===== Extracted records
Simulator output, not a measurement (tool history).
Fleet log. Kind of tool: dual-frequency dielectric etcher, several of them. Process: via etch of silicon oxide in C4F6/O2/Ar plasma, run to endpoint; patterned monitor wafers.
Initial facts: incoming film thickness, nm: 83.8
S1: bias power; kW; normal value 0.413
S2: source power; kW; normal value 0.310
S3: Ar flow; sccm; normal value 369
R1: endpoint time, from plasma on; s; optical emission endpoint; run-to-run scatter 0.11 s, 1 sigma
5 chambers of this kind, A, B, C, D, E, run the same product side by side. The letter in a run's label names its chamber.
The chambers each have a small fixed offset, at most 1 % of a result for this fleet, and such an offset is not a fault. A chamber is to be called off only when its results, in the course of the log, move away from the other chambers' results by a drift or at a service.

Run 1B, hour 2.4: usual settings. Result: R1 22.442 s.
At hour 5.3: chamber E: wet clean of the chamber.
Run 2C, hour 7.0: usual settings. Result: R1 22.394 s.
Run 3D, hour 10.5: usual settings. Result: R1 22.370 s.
==========

◆ Action item
Every entry needs to be written out again, exactly as given.

◆ Answer space
Simulator output, not a measurement (tool history).
Fleet log. Kind of tool: dual-frequency dielectric etcher, several of them. Process: via etch of silicon oxide in C4F6/O2/Ar plasma, run to endpoint; patterned monitor wafers.
Initial facts: incoming film thickness, nm: 83.8
S1: bias power; kW; normal value 0.413
S2: source power; kW; normal value 0.310
S3: Ar flow; sccm; normal value 369
R1: endpoint time, from plasma on; s; optical emission endpoint; run-to-run scatter 0.11 s, 1 sigma
5 chambers of this kind, A, B, C, D, E, run the same product side by side. The letter in a run's label names its chamber.
The chambers each have a small fixed offset, at most 1 % of a result for this fleet, and such an offset is not a fault. A chamber is to be called off only when its results, in the course of the log, move away from the other chambers' results by a drift or at a service.

Run 1B, hour 2.4: usual settings. Result: R1 22.442 s.
At hour 5.3: chamber E: wet clean of the chamber.
Run 2C, hour 7.0: usual settings. Result: R1 22.394 s.
Run 3D, hour 10.5: usual settings. Result: R1 22.370 s.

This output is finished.